*WORK TASK:*
Copy out the entire listing, keeping each line exactly as it is.

*INFORMATION GIVEN:*
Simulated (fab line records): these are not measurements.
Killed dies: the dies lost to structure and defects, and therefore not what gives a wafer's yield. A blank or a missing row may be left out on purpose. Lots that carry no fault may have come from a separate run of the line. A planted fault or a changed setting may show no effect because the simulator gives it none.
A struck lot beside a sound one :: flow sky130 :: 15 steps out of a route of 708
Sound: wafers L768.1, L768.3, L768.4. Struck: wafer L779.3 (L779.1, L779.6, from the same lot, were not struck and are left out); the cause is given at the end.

*ANSWER BOX:*
Simulated (fab line records): these are not measurements.
Killed dies: the dies lost to structure and defects, and therefore not what gives a wafer's yield. A blank or a missing row may be left out on purpose. Lots that carry no fault may have come from a separate run of the line. A planted fault or a changed setting may show no effect because the simulator gives it none.
A struck lot beside a sound one :: flow sky130 :: 15 steps out of a route of 708
Sound: wafers L768.1, L768.3, L768.4. Struck: wafer L779.3 (L779.1, L779.6, from the same lot, were not struck and are left out); the cause is given at the end.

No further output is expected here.